> [ACTIVITY] Go through the lines below and retype each one exactly.

┌─ EXTRACTED INFORMATION

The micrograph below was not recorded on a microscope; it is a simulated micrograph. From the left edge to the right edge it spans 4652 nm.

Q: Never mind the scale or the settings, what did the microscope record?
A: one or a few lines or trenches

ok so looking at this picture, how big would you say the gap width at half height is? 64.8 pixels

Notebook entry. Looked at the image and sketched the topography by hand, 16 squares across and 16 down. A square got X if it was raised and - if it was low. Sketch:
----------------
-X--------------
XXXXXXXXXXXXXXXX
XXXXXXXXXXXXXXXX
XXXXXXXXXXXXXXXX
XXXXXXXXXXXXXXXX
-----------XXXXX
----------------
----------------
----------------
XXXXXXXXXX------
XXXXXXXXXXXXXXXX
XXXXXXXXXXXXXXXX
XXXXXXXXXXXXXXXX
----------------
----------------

└─

> [YOUR SOLUTION]
The micrograph below was not recorded on a microscope; it is a simulated micrograph. From the left edge to the right edge it spans 4652 nm.

Q: Never mind the scale or the settings, what did the microscope record?
A: one or a few lines or trenches

ok so looking at this picture, how big would you say the gap width at half height is? 64.8 pixels

Notebook entry. Looked at the image and sketched the topography by hand, 16 squares across and 16 down. A square got X if it was raised and - if it was low. Sketch:
----------------
-X--------------
XXXXXXXXXXXXXXXX
XXXXXXXXXXXXXXXX
XXXXXXXXXXXXXXXX
XXXXXXXXXXXXXXXX
-----------XXXXX
----------------
----------------
----------------
XXXXXXXXXX------
XXXXXXXXXXXXXXXX
XXXXXXXXXXXXXXXX
XXXXXXXXXXXXXXXX
----------------
----------------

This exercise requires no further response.